[[ DATASET CONTENT, beginning ]]
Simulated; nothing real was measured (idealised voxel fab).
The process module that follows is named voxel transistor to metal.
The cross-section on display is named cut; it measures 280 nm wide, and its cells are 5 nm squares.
[[ DATASET CONTENT, end ]]

▸ WORK ORDER: Nothing may be left out or altered: reproduce the complete listing.

▸ ANSWER AREA:
Simulated; nothing real was measured (idealised voxel fab).
The process module that follows is named voxel transistor to metal.
The cross-section on display is named cut; it measures 280 nm wide, and its cells are 5 nm squares.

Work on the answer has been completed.